Work instruction
The entries below contain a line with "to the left." and a line with "12: DIRECTIONAL_ETCH (etch". Retype exactly everything from the first down to the second, both included, and nothing else.

Excerpted data
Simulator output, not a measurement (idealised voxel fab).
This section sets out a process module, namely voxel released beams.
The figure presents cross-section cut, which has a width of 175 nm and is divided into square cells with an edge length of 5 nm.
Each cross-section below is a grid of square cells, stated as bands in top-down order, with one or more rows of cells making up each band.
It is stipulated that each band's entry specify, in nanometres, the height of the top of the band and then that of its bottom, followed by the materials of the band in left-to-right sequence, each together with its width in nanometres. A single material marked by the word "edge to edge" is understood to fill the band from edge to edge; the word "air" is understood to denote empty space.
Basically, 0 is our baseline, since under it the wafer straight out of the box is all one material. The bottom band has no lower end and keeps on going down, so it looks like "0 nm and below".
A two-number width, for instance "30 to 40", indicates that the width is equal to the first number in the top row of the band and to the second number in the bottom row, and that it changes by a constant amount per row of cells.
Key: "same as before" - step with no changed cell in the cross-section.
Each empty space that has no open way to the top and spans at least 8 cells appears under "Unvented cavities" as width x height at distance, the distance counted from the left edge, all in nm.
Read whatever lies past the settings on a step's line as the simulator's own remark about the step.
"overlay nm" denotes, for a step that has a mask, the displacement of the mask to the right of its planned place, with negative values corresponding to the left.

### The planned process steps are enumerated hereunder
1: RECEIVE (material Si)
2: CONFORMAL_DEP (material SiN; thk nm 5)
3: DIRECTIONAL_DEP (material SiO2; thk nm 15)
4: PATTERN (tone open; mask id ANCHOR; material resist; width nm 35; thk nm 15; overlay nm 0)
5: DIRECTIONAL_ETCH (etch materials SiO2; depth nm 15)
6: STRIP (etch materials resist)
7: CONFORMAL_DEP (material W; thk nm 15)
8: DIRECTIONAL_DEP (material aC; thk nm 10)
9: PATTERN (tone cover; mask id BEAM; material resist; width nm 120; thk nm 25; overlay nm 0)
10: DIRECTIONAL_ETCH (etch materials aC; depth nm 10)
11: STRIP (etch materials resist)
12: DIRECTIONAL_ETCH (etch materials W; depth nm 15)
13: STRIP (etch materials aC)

Task answer
"overlay nm" denotes, for a step that has a mask, the displacement of the mask to the right of its planned place, with negative values corresponding to the left.

### The planned process steps are enumerated hereunder
1: RECEIVE (material Si)
2: CONFORMAL_DEP (material SiN; thk nm 5)
3: DIRECTIONAL_DEP (material SiO2; thk nm 15)
4: PATTERN (tone open; mask id ANCHOR; material resist; width nm 35; thk nm 15; overlay nm 0)
5: DIRECTIONAL_ETCH (etch materials SiO2; depth nm 15)
6: STRIP (etch materials resist)
7: CONFORMAL_DEP (material W; thk nm 15)
8: DIRECTIONAL_DEP (material aC; thk nm 10)
9: PATTERN (tone cover; mask id BEAM; material resist; width nm 120; thk nm 25; overlay nm 0)
10: DIRECTIONAL_ETCH (etch materials aC; depth nm 10)
11: STRIP (etch materials resist)
12: DIRECTIONAL_ETCH (etch materials W; depth nm 15)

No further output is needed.